→ Work task: Below are lines of data; restate word for word those running from the line containing "-- Snapshot before" to the line containing "- 50..45 | 20", inclusive, and no others.

→ Extracted material:
○ ○ ○ ○ ○ ○ ○
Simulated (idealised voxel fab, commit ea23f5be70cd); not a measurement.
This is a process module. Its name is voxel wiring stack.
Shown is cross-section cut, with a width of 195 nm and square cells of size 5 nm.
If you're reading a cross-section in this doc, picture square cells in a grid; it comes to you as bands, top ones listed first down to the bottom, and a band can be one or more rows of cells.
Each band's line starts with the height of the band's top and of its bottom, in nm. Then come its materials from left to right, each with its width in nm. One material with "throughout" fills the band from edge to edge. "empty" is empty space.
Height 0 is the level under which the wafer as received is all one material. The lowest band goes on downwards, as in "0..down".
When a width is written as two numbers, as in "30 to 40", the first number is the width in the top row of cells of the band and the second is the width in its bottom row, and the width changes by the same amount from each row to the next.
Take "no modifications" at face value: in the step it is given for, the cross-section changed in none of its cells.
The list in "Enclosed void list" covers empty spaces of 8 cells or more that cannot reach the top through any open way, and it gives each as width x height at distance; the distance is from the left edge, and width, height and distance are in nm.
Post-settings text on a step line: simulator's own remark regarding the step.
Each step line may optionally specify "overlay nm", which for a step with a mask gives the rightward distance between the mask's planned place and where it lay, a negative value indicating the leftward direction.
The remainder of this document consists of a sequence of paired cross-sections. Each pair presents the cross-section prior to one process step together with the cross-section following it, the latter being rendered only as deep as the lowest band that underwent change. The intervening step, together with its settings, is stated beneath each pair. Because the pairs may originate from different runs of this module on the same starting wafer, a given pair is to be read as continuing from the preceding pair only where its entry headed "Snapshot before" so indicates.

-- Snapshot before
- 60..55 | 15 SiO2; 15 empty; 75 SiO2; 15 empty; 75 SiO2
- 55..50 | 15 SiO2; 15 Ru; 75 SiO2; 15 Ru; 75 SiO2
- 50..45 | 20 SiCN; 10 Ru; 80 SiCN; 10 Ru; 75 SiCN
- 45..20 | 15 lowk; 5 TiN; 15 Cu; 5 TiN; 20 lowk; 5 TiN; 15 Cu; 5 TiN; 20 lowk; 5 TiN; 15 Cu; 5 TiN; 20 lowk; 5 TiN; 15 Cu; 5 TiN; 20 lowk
○ ○ ○ ○ ○ ○ ○

→ Answer section:
-- Snapshot before
- 60..55 | 15 SiO2; 15 empty; 75 SiO2; 15 empty; 75 SiO2
- 55..50 | 15 SiO2; 15 Ru; 75 SiO2; 15 Ru; 75 SiO2
- 50..45 | 20 SiCN; 10 Ru; 80 SiCN; 10 Ru; 75 SiCN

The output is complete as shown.